=== Begin Enclosure ===

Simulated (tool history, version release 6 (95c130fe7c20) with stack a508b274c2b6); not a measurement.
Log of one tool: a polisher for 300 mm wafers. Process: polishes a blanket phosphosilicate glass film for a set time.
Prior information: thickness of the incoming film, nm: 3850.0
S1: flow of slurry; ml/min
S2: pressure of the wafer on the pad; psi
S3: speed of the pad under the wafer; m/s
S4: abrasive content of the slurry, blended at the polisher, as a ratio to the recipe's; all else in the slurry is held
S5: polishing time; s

=== End Enclosure ===

* [EXERCISE]: All the lines above need to be printed again, exactly.

* [TASK SOLUTION]:
Simulated (tool history, version release 6 (95c130fe7c20) with stack a508b274c2b6); not a measurement.
Log of one tool: a polisher for 300 mm wafers. Process: polishes a blanket phosphosilicate glass film for a set time.
Prior information: thickness of the incoming film, nm: 3850.0
S1: flow of slurry; ml/min
S2: pressure of the wafer on the pad; psi
S3: speed of the pad under the wafer; m/s
S4: abrasive content of the slurry, blended at the polisher, as a ratio to the recipe's; all else in the slurry is held
S5: polishing time; s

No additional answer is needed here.